Would you reproduce, without any alteration, the lines from the opening line of the entries through the line that has "Prior information: depth" in it?

-----
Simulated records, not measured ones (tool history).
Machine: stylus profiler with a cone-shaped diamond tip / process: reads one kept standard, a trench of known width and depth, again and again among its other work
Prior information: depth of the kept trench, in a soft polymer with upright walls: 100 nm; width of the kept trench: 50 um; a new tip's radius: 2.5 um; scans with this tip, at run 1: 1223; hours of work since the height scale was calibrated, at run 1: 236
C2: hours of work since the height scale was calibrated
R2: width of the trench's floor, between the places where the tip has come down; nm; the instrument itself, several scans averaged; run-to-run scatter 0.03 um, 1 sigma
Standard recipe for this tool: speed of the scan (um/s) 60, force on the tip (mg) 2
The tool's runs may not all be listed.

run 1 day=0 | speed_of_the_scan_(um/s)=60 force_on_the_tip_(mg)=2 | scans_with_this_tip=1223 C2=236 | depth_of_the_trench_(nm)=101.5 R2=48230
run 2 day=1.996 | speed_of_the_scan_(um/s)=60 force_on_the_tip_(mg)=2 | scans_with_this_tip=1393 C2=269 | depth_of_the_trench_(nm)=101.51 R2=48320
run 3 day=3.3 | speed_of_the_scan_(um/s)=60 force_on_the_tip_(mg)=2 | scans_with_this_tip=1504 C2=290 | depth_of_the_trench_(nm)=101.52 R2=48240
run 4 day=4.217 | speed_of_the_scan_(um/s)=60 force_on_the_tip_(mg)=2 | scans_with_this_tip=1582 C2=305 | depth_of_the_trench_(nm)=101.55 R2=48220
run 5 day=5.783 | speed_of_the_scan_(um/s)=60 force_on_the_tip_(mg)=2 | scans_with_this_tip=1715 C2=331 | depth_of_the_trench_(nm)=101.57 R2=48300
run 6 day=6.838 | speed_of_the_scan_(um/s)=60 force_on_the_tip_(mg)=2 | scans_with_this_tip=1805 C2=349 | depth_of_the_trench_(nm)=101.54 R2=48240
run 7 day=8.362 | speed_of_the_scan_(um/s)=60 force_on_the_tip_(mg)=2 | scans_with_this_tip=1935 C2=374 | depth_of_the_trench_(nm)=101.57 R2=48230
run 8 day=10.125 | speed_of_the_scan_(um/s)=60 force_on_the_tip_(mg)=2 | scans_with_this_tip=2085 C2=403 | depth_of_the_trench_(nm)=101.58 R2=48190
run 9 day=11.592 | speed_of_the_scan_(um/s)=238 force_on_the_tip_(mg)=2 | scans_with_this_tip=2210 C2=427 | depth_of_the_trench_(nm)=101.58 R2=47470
-----

→ Answer area:
Simulated records, not measured ones (tool history).
Machine: stylus profiler with a cone-shaped diamond tip / process: reads one kept standard, a trench of known width and depth, again and again among its other work
Prior information: depth of the kept trench, in a soft polymer with upright walls: 100 nm; width of the kept trench: 50 um; a new tip's radius: 2.5 um; scans with this tip, at run 1: 1223; hours of work since the height scale was calibrated, at run 1: 236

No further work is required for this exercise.